■ ■ ■ ■

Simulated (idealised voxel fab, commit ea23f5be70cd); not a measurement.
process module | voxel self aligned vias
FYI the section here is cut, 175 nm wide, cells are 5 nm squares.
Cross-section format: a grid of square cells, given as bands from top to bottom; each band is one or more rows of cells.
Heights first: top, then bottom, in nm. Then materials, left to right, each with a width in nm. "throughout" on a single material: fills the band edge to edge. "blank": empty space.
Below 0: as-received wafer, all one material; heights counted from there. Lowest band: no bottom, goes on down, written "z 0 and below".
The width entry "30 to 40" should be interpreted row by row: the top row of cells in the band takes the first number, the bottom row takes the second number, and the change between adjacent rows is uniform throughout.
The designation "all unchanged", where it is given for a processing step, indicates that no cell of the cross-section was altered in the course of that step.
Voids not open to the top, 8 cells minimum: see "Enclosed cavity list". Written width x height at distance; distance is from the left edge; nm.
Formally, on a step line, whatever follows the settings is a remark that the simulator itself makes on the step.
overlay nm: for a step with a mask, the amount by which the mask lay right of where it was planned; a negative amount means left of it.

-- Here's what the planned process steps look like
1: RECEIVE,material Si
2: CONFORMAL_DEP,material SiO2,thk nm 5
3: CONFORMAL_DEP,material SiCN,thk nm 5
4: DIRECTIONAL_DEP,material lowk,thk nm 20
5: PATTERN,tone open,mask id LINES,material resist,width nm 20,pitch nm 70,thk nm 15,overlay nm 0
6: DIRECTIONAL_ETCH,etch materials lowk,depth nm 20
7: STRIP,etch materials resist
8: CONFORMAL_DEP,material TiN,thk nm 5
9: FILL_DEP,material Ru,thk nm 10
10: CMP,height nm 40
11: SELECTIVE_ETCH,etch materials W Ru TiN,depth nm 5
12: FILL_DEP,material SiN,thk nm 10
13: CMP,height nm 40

■ ■ ■ ■

## EXERCISE
In the entries above, find the line holding "1: RECEIVE,material Si" and the line holding "7: STRIP,etch materials resist", then retype exactly those two lines and every line between them, and nothing else.

## WRITTEN RESPONSE
1: RECEIVE,material Si
2: CONFORMAL_DEP,material SiO2,thk nm 5
3: CONFORMAL_DEP,material SiCN,thk nm 5
4: DIRECTIONAL_DEP,material lowk,thk nm 20
5: PATTERN,tone open,mask id LINES,material resist,width nm 20,pitch nm 70,thk nm 15,overlay nm 0
6: DIRECTIONAL_ETCH,etch materials lowk,depth nm 20
7: STRIP,etch materials resist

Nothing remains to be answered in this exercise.